*** Recorded data

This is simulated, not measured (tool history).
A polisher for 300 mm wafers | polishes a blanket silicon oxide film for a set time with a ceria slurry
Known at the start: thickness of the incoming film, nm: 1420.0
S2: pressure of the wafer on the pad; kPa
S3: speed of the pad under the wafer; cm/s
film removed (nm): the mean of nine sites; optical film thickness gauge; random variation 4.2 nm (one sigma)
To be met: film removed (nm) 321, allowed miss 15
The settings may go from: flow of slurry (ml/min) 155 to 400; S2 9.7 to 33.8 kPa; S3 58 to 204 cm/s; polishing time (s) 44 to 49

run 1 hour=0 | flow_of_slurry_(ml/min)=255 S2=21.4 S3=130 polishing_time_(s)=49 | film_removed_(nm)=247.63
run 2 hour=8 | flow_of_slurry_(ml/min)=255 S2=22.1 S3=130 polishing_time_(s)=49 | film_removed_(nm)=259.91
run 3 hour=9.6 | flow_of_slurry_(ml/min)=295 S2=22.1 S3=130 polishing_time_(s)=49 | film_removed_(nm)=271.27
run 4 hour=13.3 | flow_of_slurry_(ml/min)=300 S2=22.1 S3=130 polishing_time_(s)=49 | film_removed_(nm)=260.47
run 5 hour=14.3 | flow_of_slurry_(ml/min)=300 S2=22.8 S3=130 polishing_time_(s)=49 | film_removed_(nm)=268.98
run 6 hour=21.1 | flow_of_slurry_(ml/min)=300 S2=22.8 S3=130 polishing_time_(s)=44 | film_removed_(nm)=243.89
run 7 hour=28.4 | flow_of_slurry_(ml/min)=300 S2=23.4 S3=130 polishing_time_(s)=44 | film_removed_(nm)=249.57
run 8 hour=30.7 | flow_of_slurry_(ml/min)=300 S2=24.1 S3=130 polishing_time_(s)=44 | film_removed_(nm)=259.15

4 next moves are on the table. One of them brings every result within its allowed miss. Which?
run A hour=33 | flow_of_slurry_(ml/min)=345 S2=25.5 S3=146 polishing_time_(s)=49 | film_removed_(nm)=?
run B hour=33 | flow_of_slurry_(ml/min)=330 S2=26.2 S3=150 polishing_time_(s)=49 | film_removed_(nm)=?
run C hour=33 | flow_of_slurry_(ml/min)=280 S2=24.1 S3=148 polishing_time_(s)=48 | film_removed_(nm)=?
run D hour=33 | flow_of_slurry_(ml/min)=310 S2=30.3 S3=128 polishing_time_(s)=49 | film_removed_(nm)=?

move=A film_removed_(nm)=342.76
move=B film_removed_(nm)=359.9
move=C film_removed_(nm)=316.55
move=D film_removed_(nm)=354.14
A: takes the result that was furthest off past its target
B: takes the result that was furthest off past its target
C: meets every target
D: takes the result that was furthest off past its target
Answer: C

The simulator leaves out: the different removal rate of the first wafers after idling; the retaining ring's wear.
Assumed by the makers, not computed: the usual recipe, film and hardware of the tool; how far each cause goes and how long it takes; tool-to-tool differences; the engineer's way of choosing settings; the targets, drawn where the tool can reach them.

******

Task item:
Beginning with the first line of the records above, reproduce each line exactly, ending at the line that contains "run 1 hour=0", and leave out everything else.

Exercise solution:
This is simulated, not measured (tool history).
A polisher for 300 mm wafers | polishes a blanket silicon oxide film for a set time with a ceria slurry
Known at the start: thickness of the incoming film, nm: 1420.0
S2: pressure of the wafer on the pad; kPa
S3: speed of the pad under the wafer; cm/s
film removed (nm): the mean of nine sites; optical film thickness gauge; random variation 4.2 nm (one sigma)
To be met: film removed (nm) 321, allowed miss 15
The settings may go from: flow of slurry (ml/min) 155 to 400; S2 9.7 to 33.8 kPa; S3 58 to 204 cm/s; polishing time (s) 44 to 49

run 1 hour=0 | flow_of_slurry_(ml/min)=255 S2=21.4 S3=130 polishing_time_(s)=49 | film_removed_(nm)=247.63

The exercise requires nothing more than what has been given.